§ **Exercise**: Give back only the lines in the records below from the one with "The wafer ahead" to the one with "(This run is", both inclusive, word for word.

-=-=-

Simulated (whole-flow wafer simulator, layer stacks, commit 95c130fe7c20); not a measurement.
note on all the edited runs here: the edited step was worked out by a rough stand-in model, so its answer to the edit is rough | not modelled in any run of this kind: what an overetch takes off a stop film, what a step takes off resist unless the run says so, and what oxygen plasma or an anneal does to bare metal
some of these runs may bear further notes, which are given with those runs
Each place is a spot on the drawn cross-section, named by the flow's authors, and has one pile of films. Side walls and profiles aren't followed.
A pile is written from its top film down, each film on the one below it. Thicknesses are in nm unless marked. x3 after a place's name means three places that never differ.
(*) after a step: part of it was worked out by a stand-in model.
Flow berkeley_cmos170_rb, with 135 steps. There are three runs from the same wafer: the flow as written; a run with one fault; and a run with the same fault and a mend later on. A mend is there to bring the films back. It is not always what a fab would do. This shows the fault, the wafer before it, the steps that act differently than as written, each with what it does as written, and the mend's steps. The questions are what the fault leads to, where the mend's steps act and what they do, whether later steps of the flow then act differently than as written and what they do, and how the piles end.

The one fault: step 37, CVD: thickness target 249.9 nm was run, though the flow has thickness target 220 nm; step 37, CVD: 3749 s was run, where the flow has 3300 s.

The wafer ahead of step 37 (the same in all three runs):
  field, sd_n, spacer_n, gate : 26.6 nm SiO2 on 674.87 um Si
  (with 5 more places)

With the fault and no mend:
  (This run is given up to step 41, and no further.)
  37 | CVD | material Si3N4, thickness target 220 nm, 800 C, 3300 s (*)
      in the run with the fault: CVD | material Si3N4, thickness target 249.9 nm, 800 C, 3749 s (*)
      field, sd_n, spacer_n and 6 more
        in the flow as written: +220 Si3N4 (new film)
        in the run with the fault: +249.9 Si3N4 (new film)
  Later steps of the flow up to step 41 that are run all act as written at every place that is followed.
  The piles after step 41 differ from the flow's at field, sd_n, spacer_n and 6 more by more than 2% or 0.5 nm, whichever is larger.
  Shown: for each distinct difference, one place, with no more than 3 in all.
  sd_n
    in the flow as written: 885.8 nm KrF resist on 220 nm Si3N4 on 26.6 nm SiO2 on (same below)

-=-=-

§ **Response**:
The wafer ahead of step 37 (the same in all three runs):
  field, sd_n, spacer_n, gate : 26.6 nm SiO2 on 674.87 um Si
  (with 5 more places)

With the fault and no mend:
  (This run is given up to step 41, and no further.)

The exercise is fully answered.